In the listing below, find the line with "- looked at the sample in the SEM" and the line with "Measure the critical". Repeat those two lines and all lines between them exactly.

● **SOURCE DATA**
========================================

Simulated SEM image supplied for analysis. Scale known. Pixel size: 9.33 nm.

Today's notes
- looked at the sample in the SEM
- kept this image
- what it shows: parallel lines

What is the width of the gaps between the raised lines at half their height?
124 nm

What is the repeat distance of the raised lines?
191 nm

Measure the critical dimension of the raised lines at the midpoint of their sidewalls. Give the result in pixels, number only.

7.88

========================================

● **EXERCISE OUTPUT**
- looked at the sample in the SEM
- kept this image
- what it shows: parallel lines

What is the width of the gaps between the raised lines at half their height?
124 nm

What is the repeat distance of the raised lines?
191 nm

Measure the critical dimension of the raised lines at the midpoint of their sidewalls. Give the result in pixels, number only.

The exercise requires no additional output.